* **Assignment**
Send back the entries exactly as they were given.

BEGIN

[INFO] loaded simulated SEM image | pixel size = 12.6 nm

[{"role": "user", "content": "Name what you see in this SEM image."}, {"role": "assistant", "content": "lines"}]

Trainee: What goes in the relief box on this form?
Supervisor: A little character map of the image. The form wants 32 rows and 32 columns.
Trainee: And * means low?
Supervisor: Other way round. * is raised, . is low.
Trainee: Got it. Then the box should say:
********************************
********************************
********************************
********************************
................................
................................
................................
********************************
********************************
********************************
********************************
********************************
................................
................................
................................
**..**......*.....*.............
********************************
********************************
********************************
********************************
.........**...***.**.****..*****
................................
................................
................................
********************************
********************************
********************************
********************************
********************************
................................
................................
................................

END

* **Your response**
[INFO] loaded simulated SEM image | pixel size = 12.6 nm

[{"role": "user", "content": "Name what you see in this SEM image."}, {"role": "assistant", "content": "lines"}]

Trainee: What goes in the relief box on this form?
Supervisor: A little character map of the image. The form wants 32 rows and 32 columns.
Trainee: And * means low?
Supervisor: Other way round. * is raised, . is low.
Trainee: Got it. Then the box should say:
********************************
********************************
********************************
********************************
................................
................................
................................
********************************
********************************
********************************
********************************
********************************
................................
................................
................................
**..**......*.....*.............
********************************
********************************
********************************
********************************
.........**...***.**.****..*****
................................
................................
................................
********************************
********************************
********************************
********************************
********************************
................................
................................
................................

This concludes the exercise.